## BRIEF:
Your answer must be every record below, written out exactly as it appears.

## RECORD EXCERPTS:
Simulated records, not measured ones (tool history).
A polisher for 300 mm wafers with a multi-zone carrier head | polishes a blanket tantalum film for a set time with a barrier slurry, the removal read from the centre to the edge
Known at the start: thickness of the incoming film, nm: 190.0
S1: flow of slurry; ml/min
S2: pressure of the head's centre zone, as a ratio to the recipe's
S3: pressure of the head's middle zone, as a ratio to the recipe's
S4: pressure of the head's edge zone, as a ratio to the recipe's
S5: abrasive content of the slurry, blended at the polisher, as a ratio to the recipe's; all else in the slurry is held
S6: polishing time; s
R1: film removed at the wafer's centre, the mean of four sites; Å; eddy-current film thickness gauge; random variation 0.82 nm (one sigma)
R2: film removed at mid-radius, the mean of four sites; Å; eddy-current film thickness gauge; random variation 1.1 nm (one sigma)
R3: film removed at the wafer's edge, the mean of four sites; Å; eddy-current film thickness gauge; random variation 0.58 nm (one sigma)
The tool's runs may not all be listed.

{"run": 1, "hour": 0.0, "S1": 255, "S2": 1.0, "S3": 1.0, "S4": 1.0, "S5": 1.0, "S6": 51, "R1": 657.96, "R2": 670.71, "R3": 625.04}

## SOLUTION:
Simulated records, not measured ones (tool history).
A polisher for 300 mm wafers with a multi-zone carrier head | polishes a blanket tantalum film for a set time with a barrier slurry, the removal read from the centre to the edge
Known at the start: thickness of the incoming film, nm: 190.0
S1: flow of slurry; ml/min
S2: pressure of the head's centre zone, as a ratio to the recipe's
S3: pressure of the head's middle zone, as a ratio to the recipe's
S4: pressure of the head's edge zone, as a ratio to the recipe's
S5: abrasive content of the slurry, blended at the polisher, as a ratio to the recipe's; all else in the slurry is held
S6: polishing time; s
R1: film removed at the wafer's centre, the mean of four sites; Å; eddy-current film thickness gauge; random variation 0.82 nm (one sigma)
R2: film removed at mid-radius, the mean of four sites; Å; eddy-current film thickness gauge; random variation 1.1 nm (one sigma)
R3: film removed at the wafer's edge, the mean of four sites; Å; eddy-current film thickness gauge; random variation 0.58 nm (one sigma)
The tool's runs may not all be listed.

{"run": 1, "hour": 0.0, "S1": 255, "S2": 1.0, "S3": 1.0, "S4": 1.0, "S5": 1.0, "S6": 51, "R1": 657.96, "R2": 670.71, "R3": 625.04}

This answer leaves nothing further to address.